(Source material)
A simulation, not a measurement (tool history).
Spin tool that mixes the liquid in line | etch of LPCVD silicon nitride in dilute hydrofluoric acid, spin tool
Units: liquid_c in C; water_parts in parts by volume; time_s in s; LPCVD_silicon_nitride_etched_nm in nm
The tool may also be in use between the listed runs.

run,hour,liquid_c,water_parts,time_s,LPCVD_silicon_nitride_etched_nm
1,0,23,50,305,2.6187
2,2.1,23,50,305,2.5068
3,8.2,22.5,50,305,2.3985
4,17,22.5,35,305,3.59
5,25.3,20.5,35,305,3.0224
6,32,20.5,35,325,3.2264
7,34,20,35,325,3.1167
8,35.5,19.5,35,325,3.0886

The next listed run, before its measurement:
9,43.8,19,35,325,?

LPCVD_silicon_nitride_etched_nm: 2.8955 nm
(End Source material)

Word for word, repeat the data from its first line through the line with "Units: liquid_c in", including both of those lines and no others.

Your solution:
A simulation, not a measurement (tool history).
Spin tool that mixes the liquid in line | etch of LPCVD silicon nitride in dilute hydrofluoric acid, spin tool
Units: liquid_c in C; water_parts in parts by volume; time_s in s; LPCVD_silicon_nitride_etched_nm in nm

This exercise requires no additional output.